┌──

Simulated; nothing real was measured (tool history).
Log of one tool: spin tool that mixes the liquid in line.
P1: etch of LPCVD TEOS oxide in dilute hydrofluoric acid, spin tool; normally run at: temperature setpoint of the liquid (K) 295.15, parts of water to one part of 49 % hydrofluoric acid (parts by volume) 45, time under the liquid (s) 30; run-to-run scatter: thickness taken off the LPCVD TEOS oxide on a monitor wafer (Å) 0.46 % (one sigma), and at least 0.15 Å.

└──

Brief - All the data is to be copied over exactly as it stands.

Task response -
Simulated; nothing real was measured (tool history).
Log of one tool: spin tool that mixes the liquid in line.
P1: etch of LPCVD TEOS oxide in dilute hydrofluoric acid, spin tool; normally run at: temperature setpoint of the liquid (K) 295.15, parts of water to one part of 49 % hydrofluoric acid (parts by volume) 45, time under the liquid (s) 30; run-to-run scatter: thickness taken off the LPCVD TEOS oxide on a monitor wafer (Å) 0.46 % (one sigma), and at least 0.15 Å.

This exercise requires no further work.